• DATA PROVIDED
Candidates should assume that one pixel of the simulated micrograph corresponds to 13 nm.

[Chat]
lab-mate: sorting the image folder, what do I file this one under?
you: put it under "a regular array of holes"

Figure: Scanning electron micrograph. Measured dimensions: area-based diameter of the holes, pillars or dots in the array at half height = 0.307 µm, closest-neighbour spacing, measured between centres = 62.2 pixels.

• ASSIGNMENT
All of the records above need to be copied exactly.

• EXERCISE OUTPUT
Candidates should assume that one pixel of the simulated micrograph corresponds to 13 nm.

[Chat]
lab-mate: sorting the image folder, what do I file this one under?
you: put it under "a regular array of holes"

Figure: Scanning electron micrograph. Measured dimensions: area-based diameter of the holes, pillars or dots in the array at half height = 0.307 µm, closest-neighbour spacing, measured between centres = 62.2 pixels.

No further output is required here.